• DATA SUPPLIED:
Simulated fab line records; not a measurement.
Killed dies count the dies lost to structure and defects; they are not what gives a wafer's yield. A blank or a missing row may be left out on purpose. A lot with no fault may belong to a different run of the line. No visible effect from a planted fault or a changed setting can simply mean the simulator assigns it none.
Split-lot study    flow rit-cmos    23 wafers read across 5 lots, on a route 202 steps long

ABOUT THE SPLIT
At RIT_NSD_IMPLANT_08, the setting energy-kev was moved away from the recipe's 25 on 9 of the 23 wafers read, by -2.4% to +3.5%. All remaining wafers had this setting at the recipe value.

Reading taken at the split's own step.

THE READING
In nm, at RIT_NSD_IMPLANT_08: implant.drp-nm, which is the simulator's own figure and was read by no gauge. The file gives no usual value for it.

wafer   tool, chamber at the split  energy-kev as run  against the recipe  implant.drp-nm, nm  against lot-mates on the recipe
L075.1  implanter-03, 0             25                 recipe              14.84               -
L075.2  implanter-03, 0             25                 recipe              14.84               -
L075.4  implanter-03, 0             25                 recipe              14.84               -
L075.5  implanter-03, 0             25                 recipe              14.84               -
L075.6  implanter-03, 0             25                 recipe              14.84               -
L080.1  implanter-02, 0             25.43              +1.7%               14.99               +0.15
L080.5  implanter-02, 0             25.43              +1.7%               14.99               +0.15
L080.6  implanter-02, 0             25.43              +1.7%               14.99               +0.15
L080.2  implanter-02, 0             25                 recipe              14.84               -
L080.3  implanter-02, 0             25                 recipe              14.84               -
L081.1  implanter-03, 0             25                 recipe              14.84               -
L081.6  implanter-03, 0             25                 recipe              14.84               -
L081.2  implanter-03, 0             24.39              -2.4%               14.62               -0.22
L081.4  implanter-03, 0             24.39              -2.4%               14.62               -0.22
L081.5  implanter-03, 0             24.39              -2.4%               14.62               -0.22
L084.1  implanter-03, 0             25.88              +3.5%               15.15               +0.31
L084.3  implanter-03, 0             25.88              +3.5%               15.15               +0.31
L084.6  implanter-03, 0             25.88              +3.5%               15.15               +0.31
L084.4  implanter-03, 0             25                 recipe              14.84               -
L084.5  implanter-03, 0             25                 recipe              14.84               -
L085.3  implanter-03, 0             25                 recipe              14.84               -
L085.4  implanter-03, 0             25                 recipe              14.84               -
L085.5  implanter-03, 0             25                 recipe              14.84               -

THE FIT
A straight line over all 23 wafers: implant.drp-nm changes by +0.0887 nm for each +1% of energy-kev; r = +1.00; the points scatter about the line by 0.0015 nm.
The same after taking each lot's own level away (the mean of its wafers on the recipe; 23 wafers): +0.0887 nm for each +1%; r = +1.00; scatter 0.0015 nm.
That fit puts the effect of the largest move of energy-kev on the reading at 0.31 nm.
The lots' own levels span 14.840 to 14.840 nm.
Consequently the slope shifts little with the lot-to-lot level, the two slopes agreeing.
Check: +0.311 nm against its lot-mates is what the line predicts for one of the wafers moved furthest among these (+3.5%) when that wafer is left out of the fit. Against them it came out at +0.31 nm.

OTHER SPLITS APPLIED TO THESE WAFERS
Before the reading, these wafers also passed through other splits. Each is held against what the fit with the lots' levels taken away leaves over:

• REQUIRED ACTION:
Your answer should be the lines above from the one containing "A straight line" through the one containing "OTHER SPLITS APPLIED TO THESE WAFERS", copied exactly and with both ends kept.

• TASK OUTPUT:
A straight line over all 23 wafers: implant.drp-nm changes by +0.0887 nm for each +1% of energy-kev; r = +1.00; the points scatter about the line by 0.0015 nm.
The same after taking each lot's own level away (the mean of its wafers on the recipe; 23 wafers): +0.0887 nm for each +1%; r = +1.00; scatter 0.0015 nm.
That fit puts the effect of the largest move of energy-kev on the reading at 0.31 nm.
The lots' own levels span 14.840 to 14.840 nm.
Consequently the slope shifts little with the lot-to-lot level, the two slopes agreeing.
Check: +0.311 nm against its lot-mates is what the line predicts for one of the wafers moved furthest among these (+3.5%) when that wafer is left out of the fit. Against them it came out at +0.31 nm.

OTHER SPLITS APPLIED TO THESE WAFERS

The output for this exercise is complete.